→ **STUDY MATERIAL**
┄┄┄┄┄┄

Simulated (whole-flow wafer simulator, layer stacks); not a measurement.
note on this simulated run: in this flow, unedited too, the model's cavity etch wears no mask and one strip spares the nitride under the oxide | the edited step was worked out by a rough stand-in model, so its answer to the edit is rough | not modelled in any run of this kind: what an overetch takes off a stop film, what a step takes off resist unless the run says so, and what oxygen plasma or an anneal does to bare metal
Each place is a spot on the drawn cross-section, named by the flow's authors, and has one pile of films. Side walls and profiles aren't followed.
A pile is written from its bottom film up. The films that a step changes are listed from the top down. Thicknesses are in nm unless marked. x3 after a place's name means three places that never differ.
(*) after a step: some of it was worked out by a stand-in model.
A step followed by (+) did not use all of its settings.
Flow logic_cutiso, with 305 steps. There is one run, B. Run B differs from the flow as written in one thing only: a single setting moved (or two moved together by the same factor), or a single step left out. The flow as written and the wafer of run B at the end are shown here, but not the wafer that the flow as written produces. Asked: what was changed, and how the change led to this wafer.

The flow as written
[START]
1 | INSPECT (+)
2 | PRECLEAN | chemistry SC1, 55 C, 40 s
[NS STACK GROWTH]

┄┄┄┄┄┄

→ **WORK ORDER**
The records above must each be restated exactly as they stand.

→ **EXERCISE SOLUTION**
Simulated (whole-flow wafer simulator, layer stacks); not a measurement.
note on this simulated run: in this flow, unedited too, the model's cavity etch wears no mask and one strip spares the nitride under the oxide | the edited step was worked out by a rough stand-in model, so its answer to the edit is rough | not modelled in any run of this kind: what an overetch takes off a stop film, what a step takes off resist unless the run says so, and what oxygen plasma or an anneal does to bare metal
Each place is a spot on the drawn cross-section, named by the flow's authors, and has one pile of films. Side walls and profiles aren't followed.
A pile is written from its bottom film up. The films that a step changes are listed from the top down. Thicknesses are in nm unless marked. x3 after a place's name means three places that never differ.
(*) after a step: some of it was worked out by a stand-in model.
A step followed by (+) did not use all of its settings.
Flow logic_cutiso, with 305 steps. There is one run, B. Run B differs from the flow as written in one thing only: a single setting moved (or two moved together by the same factor), or a single step left out. The flow as written and the wafer of run B at the end are shown here, but not the wafer that the flow as written produces. Asked: what was changed, and how the change led to this wafer.

The flow as written
[START]
1 | INSPECT (+)
2 | PRECLEAN | chemistry SC1, 55 C, 40 s
[NS STACK GROWTH]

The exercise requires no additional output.